— Work task —
Reproduce all entries word for word.

# # # # #

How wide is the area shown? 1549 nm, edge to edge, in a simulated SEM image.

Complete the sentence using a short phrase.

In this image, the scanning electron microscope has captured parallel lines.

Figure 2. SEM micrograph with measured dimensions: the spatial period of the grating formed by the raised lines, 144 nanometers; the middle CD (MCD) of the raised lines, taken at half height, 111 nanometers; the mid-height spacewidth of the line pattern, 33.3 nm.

# # # # #

— Task solution —
How wide is the area shown? 1549 nm, edge to edge, in a simulated SEM image.

Complete the sentence using a short phrase.

In this image, the scanning electron microscope has captured parallel lines.

Figure 2. SEM micrograph with measured dimensions: the spatial period of the grating formed by the raised lines, 144 nanometers; the middle CD (MCD) of the raised lines, taken at half height, 111 nanometers; the mid-height spacewidth of the line pattern, 33.3 nm.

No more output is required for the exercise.